## BRIEF
Give the lines of the material verbatim, from the first line to the line with "00011110011111000111100111110011", including both.

## STORED DATA
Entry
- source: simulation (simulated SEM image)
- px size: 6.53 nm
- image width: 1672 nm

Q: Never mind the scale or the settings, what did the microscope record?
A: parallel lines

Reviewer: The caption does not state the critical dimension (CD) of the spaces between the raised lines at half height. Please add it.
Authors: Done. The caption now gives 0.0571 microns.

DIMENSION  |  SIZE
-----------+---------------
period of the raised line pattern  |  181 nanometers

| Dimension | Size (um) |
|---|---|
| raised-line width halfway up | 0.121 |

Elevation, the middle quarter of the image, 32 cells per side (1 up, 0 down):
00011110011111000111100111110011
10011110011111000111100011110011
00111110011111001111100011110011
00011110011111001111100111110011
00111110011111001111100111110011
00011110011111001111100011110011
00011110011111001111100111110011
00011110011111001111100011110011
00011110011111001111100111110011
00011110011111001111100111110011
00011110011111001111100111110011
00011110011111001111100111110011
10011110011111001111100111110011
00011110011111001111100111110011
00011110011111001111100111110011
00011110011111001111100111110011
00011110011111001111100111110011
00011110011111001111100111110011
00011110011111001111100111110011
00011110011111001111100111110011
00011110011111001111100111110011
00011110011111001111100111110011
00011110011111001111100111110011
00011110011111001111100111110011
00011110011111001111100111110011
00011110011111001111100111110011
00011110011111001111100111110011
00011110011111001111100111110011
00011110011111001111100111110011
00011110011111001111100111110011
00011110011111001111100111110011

## EXERCISE SOLUTION
Entry
- source: simulation (simulated SEM image)
- px size: 6.53 nm
- image width: 1672 nm

Q: Never mind the scale or the settings, what did the microscope record?
A: parallel lines

Reviewer: The caption does not state the critical dimension (CD) of the spaces between the raised lines at half height. Please add it.
Authors: Done. The caption now gives 0.0571 microns.

DIMENSION  |  SIZE
-----------+---------------
period of the raised line pattern  |  181 nanometers

| Dimension | Size (um) |
|---|---|
| raised-line width halfway up | 0.121 |

Elevation, the middle quarter of the image, 32 cells per side (1 up, 0 down):
00011110011111000111100111110011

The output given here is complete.